:: Required action ::
Two lines below mark the span: the one containing "route steps=708 shown" and the one containing "lots with no". Set down both, plus every line between, exactly as they stand, and nothing else.

:: Supplied data ::
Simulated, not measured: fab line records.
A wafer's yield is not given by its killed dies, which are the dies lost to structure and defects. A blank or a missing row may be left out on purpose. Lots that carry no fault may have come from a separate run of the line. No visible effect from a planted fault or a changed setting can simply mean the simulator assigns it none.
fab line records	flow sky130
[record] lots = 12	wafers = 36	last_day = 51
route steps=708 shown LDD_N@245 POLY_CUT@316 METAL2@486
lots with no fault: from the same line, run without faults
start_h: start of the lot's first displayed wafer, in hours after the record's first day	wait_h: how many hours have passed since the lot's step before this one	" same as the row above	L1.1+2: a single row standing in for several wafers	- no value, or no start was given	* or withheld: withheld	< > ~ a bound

:: Problem solution ::
route steps=708 shown LDD_N@245 POLY_CUT@316 METAL2@486
lots with no fault: from the same line, run without faults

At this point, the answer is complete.